_ _ _ _ _

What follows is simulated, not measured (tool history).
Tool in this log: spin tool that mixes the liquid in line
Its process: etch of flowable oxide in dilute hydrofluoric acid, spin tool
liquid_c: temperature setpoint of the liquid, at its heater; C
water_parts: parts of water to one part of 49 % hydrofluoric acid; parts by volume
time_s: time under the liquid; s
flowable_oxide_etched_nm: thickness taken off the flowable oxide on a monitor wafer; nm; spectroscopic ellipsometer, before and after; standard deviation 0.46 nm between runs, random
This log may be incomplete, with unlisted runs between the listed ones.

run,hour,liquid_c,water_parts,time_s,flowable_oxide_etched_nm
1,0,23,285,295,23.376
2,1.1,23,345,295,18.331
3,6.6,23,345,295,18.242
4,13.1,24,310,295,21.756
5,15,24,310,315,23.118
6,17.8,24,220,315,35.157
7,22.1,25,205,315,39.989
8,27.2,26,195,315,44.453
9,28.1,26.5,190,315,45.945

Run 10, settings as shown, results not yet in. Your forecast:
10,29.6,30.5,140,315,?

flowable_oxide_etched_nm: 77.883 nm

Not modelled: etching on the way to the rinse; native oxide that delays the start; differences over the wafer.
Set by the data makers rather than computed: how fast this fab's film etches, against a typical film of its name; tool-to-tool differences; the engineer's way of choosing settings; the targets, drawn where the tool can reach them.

_ _ _ _ _

--- Work request ---
Where the listing above has a line with "9,28.1,26.5,190,315,45.945", start there, and output every line exactly through the line with "Not modelled: etching", which is also included.

--- Response area ---
9,28.1,26.5,190,315,45.945

Run 10, settings as shown, results not yet in. Your forecast:
10,29.6,30.5,140,315,?

flowable_oxide_etched_nm: 77.883 nm

Not modelled: etching on the way to the rinse; native oxide that delays the start; differences over the wafer.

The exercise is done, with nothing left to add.